Activity » Up to and including the line with "Missing words: holes", restate the material below word for word, beginning with its first line.

Raw data »
━━━━━━━━

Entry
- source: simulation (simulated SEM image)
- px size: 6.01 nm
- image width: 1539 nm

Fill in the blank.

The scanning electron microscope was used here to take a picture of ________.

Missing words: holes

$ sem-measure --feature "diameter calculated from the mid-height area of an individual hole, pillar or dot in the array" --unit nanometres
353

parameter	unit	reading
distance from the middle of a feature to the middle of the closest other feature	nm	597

━━━━━━━━

Task answer »
Entry
- source: simulation (simulated SEM image)
- px size: 6.01 nm
- image width: 1539 nm

Fill in the blank.

The scanning electron microscope was used here to take a picture of ________.

Missing words: holes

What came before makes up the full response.